- Assignment
Below are entries; write every one of them out again exactly.

- Material provided
==============================

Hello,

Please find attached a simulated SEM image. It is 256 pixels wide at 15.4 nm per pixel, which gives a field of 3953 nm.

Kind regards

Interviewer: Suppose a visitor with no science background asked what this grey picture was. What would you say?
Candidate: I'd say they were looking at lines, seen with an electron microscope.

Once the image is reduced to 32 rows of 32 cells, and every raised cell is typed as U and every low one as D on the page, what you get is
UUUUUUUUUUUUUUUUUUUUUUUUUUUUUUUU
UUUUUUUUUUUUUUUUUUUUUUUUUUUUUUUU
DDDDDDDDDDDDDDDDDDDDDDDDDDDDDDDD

==============================

- Task response
Hello,

Please find attached a simulated SEM image. It is 256 pixels wide at 15.4 nm per pixel, which gives a field of 3953 nm.

Kind regards

Interviewer: Suppose a visitor with no science background asked what this grey picture was. What would you say?
Candidate: I'd say they were looking at lines, seen with an electron microscope.

Once the image is reduced to 32 rows of 32 cells, and every raised cell is typed as U and every low one as D on the page, what you get is
UUUUUUUUUUUUUUUUUUUUUUUUUUUUUUUU
UUUUUUUUUUUUUUUUUUUUUUUUUUUUUUUU
DDDDDDDDDDDDDDDDDDDDDDDDDDDDDDDD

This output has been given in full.